## [REQUIREMENT]
When you reply, transcribe every line of the data below exactly.

□ □ □ □ □ □ □

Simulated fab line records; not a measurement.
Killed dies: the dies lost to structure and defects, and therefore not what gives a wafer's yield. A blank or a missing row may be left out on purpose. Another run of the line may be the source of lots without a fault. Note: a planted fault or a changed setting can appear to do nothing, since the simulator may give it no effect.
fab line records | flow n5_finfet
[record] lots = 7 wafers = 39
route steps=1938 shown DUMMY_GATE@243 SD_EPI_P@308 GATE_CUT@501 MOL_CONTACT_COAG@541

□ □ □ □ □ □ □

## [WRITTEN REPLY]
Simulated fab line records; not a measurement.
Killed dies: the dies lost to structure and defects, and therefore not what gives a wafer's yield. A blank or a missing row may be left out on purpose. Another run of the line may be the source of lots without a fault. Note: a planted fault or a changed setting can appear to do nothing, since the simulator may give it no effect.
fab line records | flow n5_finfet
[record] lots = 7 wafers = 39
route steps=1938 shown DUMMY_GATE@243 SD_EPI_P@308 GATE_CUT@501 MOL_CONTACT_COAG@541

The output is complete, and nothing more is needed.